DATA EXTRACT
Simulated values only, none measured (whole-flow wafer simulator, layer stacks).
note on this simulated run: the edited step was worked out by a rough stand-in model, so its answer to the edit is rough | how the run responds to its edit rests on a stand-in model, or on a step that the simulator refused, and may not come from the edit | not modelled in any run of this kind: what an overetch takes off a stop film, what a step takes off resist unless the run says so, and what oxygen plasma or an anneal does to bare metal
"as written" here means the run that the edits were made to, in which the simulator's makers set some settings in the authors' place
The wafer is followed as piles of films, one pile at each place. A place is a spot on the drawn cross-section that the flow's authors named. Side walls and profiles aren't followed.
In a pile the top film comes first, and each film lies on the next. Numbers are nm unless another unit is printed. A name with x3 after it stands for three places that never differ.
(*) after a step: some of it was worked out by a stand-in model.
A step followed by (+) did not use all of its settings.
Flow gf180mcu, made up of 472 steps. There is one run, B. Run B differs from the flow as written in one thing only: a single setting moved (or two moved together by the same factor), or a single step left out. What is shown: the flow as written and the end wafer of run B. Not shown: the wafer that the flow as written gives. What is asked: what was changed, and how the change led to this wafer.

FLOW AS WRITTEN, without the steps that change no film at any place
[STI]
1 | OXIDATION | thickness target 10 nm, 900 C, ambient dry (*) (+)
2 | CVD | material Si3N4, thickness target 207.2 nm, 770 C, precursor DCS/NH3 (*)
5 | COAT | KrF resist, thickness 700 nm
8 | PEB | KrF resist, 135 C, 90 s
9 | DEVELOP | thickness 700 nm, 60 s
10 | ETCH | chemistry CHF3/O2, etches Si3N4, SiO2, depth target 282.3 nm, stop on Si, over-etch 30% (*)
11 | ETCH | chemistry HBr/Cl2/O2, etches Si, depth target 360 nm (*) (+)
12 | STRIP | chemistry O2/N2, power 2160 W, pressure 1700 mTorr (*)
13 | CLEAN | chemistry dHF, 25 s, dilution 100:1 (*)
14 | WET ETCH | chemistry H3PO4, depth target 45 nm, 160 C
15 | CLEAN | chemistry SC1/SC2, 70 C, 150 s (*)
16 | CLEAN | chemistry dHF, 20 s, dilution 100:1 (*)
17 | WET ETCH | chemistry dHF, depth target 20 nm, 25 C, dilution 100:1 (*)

TASK ITEM
Starting from the first line of the records above, retype each line exactly up to and including the one that contains "A step followed", and nothing more.

EXERCISE RESPONSE
Simulated values only, none measured (whole-flow wafer simulator, layer stacks).
note on this simulated run: the edited step was worked out by a rough stand-in model, so its answer to the edit is rough | how the run responds to its edit rests on a stand-in model, or on a step that the simulator refused, and may not come from the edit | not modelled in any run of this kind: what an overetch takes off a stop film, what a step takes off resist unless the run says so, and what oxygen plasma or an anneal does to bare metal
"as written" here means the run that the edits were made to, in which the simulator's makers set some settings in the authors' place
The wafer is followed as piles of films, one pile at each place. A place is a spot on the drawn cross-section that the flow's authors named. Side walls and profiles aren't followed.
In a pile the top film comes first, and each film lies on the next. Numbers are nm unless another unit is printed. A name with x3 after it stands for three places that never differ.
(*) after a step: some of it was worked out by a stand-in model.
A step followed by (+) did not use all of its settings.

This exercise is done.